Exercise
Your response must be the entire set of entries, reproduced word for word.

Entries shown
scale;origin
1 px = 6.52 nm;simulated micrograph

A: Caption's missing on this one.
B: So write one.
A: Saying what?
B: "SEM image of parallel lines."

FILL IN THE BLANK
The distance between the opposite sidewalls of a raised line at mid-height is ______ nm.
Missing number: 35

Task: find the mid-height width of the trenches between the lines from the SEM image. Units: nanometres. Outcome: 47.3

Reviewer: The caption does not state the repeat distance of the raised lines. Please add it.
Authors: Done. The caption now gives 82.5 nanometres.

Task solution
scale;origin
1 px = 6.52 nm;simulated micrograph

A: Caption's missing on this one.
B: So write one.
A: Saying what?
B: "SEM image of parallel lines."

FILL IN THE BLANK
The distance between the opposite sidewalls of a raised line at mid-height is ______ nm.
Missing number: 35

Task: find the mid-height width of the trenches between the lines from the SEM image. Units: nanometres. Outcome: 47.3

Reviewer: The caption does not state the repeat distance of the raised lines. Please add it.
Authors: Done. The caption now gives 82.5 nanometres.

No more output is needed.